..............................

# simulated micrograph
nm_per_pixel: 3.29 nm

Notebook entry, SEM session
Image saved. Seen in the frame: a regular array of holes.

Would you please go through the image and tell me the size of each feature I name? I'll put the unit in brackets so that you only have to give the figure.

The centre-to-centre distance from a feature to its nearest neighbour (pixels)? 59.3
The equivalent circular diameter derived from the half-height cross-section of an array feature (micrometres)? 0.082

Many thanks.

..............................

**WORK ORDER:** Reproduce word for word the lines of the records above, beginning at the first and ending with the line where "The equivalent circular" appears, and nothing past it.

**EXERCISE ANSWER:**
# simulated micrograph
nm_per_pixel: 3.29 nm

Notebook entry, SEM session
Image saved. Seen in the frame: a regular array of holes.

Would you please go through the image and tell me the size of each feature I name? I'll put the unit in brackets so that you only have to give the figure.

The centre-to-centre distance from a feature to its nearest neighbour (pixels)? 59.3
The equivalent circular diameter derived from the half-height cross-section of an array feature (micrometres)? 0.082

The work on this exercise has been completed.